━━━━━━━━━━━━━━━━
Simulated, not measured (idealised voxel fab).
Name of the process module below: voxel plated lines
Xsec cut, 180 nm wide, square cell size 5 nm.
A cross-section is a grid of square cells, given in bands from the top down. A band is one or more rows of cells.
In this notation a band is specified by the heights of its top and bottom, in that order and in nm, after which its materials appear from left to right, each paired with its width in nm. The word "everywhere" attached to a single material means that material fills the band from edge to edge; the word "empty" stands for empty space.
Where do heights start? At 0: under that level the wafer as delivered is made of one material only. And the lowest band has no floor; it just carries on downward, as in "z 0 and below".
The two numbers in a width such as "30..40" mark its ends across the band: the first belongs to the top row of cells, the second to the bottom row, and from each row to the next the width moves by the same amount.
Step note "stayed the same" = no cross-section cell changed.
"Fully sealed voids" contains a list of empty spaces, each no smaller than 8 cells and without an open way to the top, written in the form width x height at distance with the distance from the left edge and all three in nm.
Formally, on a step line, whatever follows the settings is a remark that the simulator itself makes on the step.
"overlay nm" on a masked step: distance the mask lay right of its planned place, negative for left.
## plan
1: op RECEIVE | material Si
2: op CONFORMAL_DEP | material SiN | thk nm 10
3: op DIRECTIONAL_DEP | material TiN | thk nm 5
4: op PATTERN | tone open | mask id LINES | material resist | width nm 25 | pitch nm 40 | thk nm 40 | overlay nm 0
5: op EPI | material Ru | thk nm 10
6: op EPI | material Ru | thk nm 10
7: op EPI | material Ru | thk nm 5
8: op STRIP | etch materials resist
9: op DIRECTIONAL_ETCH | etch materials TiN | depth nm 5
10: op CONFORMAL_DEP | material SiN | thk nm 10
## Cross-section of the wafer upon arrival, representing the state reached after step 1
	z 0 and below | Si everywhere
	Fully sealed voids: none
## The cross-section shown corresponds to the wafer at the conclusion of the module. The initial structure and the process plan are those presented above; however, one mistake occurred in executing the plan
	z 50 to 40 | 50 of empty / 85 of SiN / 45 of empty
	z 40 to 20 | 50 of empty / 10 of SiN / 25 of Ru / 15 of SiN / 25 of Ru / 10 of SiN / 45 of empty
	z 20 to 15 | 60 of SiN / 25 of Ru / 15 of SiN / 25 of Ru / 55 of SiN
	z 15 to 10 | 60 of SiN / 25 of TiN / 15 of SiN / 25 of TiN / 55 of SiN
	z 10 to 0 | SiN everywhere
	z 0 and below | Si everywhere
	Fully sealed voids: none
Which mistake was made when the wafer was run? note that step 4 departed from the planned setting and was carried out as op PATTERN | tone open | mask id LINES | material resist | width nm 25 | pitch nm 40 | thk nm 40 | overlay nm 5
━━━━━━━━━━━━━━━━

» **BRIEF**
Above this task is a listing. Restate, word for word and with nothing added, the lines from the one with "10: op CONFORMAL_DEP" through the one with "## The cross-section".

» **ANSWER SECTION**
10: op CONFORMAL_DEP | material SiN | thk nm 10
## Cross-section of the wafer upon arrival, representing the state reached after step 1
	z 0 and below | Si everywhere
	Fully sealed voids: none
## The cross-section shown corresponds to the wafer at the conclusion of the module. The initial structure and the process plan are those presented above; however, one mistake occurred in executing the plan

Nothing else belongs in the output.